_Exercise_. Repeat the entries exactly as they stand.

──────

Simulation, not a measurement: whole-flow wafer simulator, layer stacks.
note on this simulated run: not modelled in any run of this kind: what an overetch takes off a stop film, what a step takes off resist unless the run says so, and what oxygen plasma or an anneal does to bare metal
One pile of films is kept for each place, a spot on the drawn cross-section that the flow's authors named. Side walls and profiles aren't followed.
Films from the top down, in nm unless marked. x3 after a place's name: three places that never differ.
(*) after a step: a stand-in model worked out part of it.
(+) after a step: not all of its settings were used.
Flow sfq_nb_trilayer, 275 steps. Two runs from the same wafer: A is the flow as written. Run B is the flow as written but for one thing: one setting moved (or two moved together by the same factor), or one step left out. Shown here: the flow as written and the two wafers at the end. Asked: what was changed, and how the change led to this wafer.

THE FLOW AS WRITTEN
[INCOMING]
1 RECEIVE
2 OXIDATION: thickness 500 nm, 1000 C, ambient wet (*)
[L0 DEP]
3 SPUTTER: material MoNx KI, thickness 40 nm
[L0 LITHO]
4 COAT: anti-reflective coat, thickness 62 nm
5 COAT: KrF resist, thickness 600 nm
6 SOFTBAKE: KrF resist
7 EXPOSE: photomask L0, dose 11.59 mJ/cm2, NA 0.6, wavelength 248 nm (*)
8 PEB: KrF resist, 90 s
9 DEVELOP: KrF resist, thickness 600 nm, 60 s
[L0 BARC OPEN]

──────

_Solution_.
Simulation, not a measurement: whole-flow wafer simulator, layer stacks.
note on this simulated run: not modelled in any run of this kind: what an overetch takes off a stop film, what a step takes off resist unless the run says so, and what oxygen plasma or an anneal does to bare metal
One pile of films is kept for each place, a spot on the drawn cross-section that the flow's authors named. Side walls and profiles aren't followed.
Films from the top down, in nm unless marked. x3 after a place's name: three places that never differ.
(*) after a step: a stand-in model worked out part of it.
(+) after a step: not all of its settings were used.
Flow sfq_nb_trilayer, 275 steps. Two runs from the same wafer: A is the flow as written. Run B is the flow as written but for one thing: one setting moved (or two moved together by the same factor), or one step left out. Shown here: the flow as written and the two wafers at the end. Asked: what was changed, and how the change led to this wafer.

THE FLOW AS WRITTEN
[INCOMING]
1 RECEIVE
2 OXIDATION: thickness 500 nm, 1000 C, ambient wet (*)
[L0 DEP]
3 SPUTTER: material MoNx KI, thickness 40 nm
[L0 LITHO]
4 COAT: anti-reflective coat, thickness 62 nm
5 COAT: KrF resist, thickness 600 nm
6 SOFTBAKE: KrF resist
7 EXPOSE: photomask L0, dose 11.59 mJ/cm2, NA 0.6, wavelength 248 nm (*)
8 PEB: KrF resist, 90 s
9 DEVELOP: KrF resist, thickness 600 nm, 60 s
[L0 BARC OPEN]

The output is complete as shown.